#### Recorded data:
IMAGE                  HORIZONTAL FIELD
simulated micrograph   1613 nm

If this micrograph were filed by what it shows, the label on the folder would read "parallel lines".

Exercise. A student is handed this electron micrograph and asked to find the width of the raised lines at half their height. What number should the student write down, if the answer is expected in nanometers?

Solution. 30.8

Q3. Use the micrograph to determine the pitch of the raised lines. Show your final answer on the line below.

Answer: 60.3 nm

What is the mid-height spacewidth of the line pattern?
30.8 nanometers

#### Requirement:
Take the material above and transcribe all of it exactly.

#### Worked solution:
IMAGE                  HORIZONTAL FIELD
simulated micrograph   1613 nm

If this micrograph were filed by what it shows, the label on the folder would read "parallel lines".

Exercise. A student is handed this electron micrograph and asked to find the width of the raised lines at half their height. What number should the student write down, if the answer is expected in nanometers?

Solution. 30.8

Q3. Use the micrograph to determine the pitch of the raised lines. Show your final answer on the line below.

Answer: 60.3 nm

What is the mid-height spacewidth of the line pattern?
30.8 nanometers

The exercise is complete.